Line by line, write out the material exactly.

# [DATA LISTING]
********************

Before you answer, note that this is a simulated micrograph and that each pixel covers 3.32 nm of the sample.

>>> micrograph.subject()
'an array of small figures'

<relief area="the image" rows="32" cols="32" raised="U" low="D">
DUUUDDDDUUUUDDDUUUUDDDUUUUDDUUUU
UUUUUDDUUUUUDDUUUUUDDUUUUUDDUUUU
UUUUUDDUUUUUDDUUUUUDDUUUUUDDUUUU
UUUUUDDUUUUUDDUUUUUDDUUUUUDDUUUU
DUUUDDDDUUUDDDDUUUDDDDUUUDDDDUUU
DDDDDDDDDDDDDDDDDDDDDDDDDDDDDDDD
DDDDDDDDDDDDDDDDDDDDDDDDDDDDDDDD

********************

# [YOUR RESPONSE]
Before you answer, note that this is a simulated micrograph and that each pixel covers 3.32 nm of the sample.

>>> micrograph.subject()
'an array of small figures'

<relief area="the image" rows="32" cols="32" raised="U" low="D">
DUUUDDDDUUUUDDDUUUUDDDUUUUDDUUUU
UUUUUDDUUUUUDDUUUUUDDUUUUUDDUUUU
UUUUUDDUUUUUDDUUUUUDDUUUUUDDUUUU
UUUUUDDUUUUUDDUUUUUDDUUUUUDDUUUU
DUUUDDDDUUUDDDDUUUDDDDUUUDDDDUUU
DDDDDDDDDDDDDDDDDDDDDDDDDDDDDDDD
DDDDDDDDDDDDDDDDDDDDDDDDDDDDDDDD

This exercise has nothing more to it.